= Activity =
Would you write out, word for word, each line of the records below from the top through the one holding "reading = 7.25"?

Listed records Start Marker

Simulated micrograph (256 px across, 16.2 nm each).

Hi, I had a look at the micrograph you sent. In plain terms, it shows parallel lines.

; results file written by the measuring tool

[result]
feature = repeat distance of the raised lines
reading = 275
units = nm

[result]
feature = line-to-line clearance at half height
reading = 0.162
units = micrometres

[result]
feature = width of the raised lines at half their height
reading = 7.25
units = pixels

Listed records End Marker

= Written answer =
Simulated micrograph (256 px across, 16.2 nm each).

Hi, I had a look at the micrograph you sent. In plain terms, it shows parallel lines.

; results file written by the measuring tool

[result]
feature = repeat distance of the raised lines
reading = 275
units = nm

[result]
feature = line-to-line clearance at half height
reading = 0.162
units = micrometres

[result]
feature = width of the raised lines at half their height
reading = 7.25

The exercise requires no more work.